TASK ITEM -> Take the listing below and print exactly the lines starting at the line containing "</crosssection>" and ending at the line containing "Candidate: Then my", both ends included, and no others.

PROVIDED DATA ->
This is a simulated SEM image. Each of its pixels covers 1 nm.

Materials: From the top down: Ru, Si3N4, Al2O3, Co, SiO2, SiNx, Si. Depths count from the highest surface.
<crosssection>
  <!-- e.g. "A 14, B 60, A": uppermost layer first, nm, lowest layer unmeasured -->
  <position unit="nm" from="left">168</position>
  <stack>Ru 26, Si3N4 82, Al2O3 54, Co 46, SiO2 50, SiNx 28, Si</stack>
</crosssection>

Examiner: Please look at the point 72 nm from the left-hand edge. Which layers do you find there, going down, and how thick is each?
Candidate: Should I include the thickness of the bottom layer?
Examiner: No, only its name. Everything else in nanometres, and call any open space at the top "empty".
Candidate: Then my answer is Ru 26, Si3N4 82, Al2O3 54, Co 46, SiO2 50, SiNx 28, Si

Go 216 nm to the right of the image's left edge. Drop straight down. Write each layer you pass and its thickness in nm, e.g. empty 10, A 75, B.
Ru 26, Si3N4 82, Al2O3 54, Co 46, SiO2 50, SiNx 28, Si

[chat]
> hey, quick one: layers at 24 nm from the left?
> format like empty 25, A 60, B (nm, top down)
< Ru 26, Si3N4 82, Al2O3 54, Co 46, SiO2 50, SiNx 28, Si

EXERCISE RESULT ->
</crosssection>

Examiner: Please look at the point 72 nm from the left-hand edge. Which layers do you find there, going down, and how thick is each?
Candidate: Should I include the thickness of the bottom layer?
Examiner: No, only its name. Everything else in nanometres, and call any open space at the top "empty".
Candidate: Then my answer is Ru 26, Si3N4 82, Al2O3 54, Co 46, SiO2 50, SiNx 28, Si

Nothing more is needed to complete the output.